BEGIN RECORD EXTRACTS
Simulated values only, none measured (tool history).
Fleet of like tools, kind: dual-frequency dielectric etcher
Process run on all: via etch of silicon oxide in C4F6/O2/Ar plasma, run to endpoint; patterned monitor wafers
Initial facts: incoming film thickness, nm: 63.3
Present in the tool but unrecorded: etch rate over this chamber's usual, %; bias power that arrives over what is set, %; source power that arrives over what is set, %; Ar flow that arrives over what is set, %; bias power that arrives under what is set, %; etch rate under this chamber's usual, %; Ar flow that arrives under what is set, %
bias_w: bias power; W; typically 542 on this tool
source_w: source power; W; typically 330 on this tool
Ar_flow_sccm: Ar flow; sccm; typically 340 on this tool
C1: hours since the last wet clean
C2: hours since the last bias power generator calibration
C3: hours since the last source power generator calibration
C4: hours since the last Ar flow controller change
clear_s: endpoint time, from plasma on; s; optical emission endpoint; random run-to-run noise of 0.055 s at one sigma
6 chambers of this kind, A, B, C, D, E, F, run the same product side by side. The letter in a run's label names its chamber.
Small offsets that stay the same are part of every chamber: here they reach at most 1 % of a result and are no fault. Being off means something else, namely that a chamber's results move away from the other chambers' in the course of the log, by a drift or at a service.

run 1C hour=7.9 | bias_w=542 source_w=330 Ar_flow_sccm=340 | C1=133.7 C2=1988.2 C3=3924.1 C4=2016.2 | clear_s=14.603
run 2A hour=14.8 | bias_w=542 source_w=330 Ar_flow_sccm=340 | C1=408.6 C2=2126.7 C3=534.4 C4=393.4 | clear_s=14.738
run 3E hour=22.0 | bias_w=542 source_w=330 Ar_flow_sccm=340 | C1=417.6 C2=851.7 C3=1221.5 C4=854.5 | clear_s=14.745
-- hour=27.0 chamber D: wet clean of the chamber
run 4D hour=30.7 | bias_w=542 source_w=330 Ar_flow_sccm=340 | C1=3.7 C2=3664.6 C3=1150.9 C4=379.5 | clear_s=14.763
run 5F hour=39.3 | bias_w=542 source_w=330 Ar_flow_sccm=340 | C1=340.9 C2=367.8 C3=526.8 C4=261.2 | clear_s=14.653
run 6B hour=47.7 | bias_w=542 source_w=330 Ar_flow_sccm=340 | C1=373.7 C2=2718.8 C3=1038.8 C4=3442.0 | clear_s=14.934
END RECORD EXTRACTS

BRIEF:
Return the entries exactly through the "Initial facts: incoming" line.

RESULT:
Simulated values only, none measured (tool history).
Fleet of like tools, kind: dual-frequency dielectric etcher
Process run on all: via etch of silicon oxide in C4F6/O2/Ar plasma, run to endpoint; patterned monitor wafers
Initial facts: incoming film thickness, nm: 63.3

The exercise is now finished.